DATA TO EXAMINE START
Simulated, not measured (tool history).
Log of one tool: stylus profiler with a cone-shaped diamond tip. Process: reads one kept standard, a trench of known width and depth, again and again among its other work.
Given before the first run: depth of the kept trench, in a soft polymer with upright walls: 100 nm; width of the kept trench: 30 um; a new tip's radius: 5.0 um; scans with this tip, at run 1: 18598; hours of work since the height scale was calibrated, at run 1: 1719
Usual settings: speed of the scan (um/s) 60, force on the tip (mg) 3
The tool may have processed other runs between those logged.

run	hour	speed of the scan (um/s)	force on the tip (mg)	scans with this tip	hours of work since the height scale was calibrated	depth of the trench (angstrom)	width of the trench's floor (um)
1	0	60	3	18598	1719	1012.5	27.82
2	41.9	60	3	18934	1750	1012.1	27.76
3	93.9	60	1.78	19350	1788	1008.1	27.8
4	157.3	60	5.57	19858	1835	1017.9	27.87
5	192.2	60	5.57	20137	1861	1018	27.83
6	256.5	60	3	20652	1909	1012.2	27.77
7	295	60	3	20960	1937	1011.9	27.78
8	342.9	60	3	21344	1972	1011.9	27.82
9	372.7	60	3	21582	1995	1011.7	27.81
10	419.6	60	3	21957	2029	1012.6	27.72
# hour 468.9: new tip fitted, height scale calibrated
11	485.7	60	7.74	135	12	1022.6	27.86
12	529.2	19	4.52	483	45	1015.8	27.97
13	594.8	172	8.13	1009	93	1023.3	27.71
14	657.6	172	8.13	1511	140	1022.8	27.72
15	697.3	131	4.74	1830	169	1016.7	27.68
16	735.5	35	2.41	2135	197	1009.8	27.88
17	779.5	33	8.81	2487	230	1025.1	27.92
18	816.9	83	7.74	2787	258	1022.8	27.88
DATA TO EXAMINE END

When you copy the material, keep every line exactly as it stands.

#### [ANSWER SECTION]
Simulated, not measured (tool history).
Log of one tool: stylus profiler with a cone-shaped diamond tip. Process: reads one kept standard, a trench of known width and depth, again and again among its other work.
Given before the first run: depth of the kept trench, in a soft polymer with upright walls: 100 nm; width of the kept trench: 30 um; a new tip's radius: 5.0 um; scans with this tip, at run 1: 18598; hours of work since the height scale was calibrated, at run 1: 1719
Usual settings: speed of the scan (um/s) 60, force on the tip (mg) 3
The tool may have processed other runs between those logged.

run	hour	speed of the scan (um/s)	force on the tip (mg)	scans with this tip	hours of work since the height scale was calibrated	depth of the trench (angstrom)	width of the trench's floor (um)
1	0	60	3	18598	1719	1012.5	27.82
2	41.9	60	3	18934	1750	1012.1	27.76
3	93.9	60	1.78	19350	1788	1008.1	27.8
4	157.3	60	5.57	19858	1835	1017.9	27.87
5	192.2	60	5.57	20137	1861	1018	27.83
6	256.5	60	3	20652	1909	1012.2	27.77
7	295	60	3	20960	1937	1011.9	27.78
8	342.9	60	3	21344	1972	1011.9	27.82
9	372.7	60	3	21582	1995	1011.7	27.81
10	419.6	60	3	21957	2029	1012.6	27.72
# hour 468.9: new tip fitted, height scale calibrated
11	485.7	60	7.74	135	12	1022.6	27.86
12	529.2	19	4.52	483	45	1015.8	27.97
13	594.8	172	8.13	1009	93	1023.3	27.71
14	657.6	172	8.13	1511	140	1022.8	27.72
15	697.3	131	4.74	1830	169	1016.7	27.68
16	735.5	35	2.41	2135	197	1009.8	27.88
17	779.5	33	8.81	2487	230	1025.1	27.92
18	816.9	83	7.74	2787	258	1022.8	27.88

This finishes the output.